▶ _Information shown_
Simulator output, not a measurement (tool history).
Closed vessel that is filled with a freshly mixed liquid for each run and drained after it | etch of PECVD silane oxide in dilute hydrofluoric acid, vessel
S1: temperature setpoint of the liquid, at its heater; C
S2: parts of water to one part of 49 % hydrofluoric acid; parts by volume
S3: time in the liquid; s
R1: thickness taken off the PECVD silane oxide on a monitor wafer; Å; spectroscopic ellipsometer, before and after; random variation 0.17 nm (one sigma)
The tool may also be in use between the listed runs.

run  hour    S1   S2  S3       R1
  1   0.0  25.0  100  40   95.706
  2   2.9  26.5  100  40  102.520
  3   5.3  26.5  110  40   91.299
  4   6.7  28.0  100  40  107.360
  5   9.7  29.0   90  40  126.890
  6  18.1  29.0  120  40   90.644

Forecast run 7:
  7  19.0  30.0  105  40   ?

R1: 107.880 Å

▶ _Task item_
Output the lines of the records above exactly as they appear, from the line containing "Closed vessel that" through the line containing "S1: temperature setpoint".

▶ _Worked solution_
Closed vessel that is filled with a freshly mixed liquid for each run and drained after it | etch of PECVD silane oxide in dilute hydrofluoric acid, vessel
S1: temperature setpoint of the liquid, at its heater; C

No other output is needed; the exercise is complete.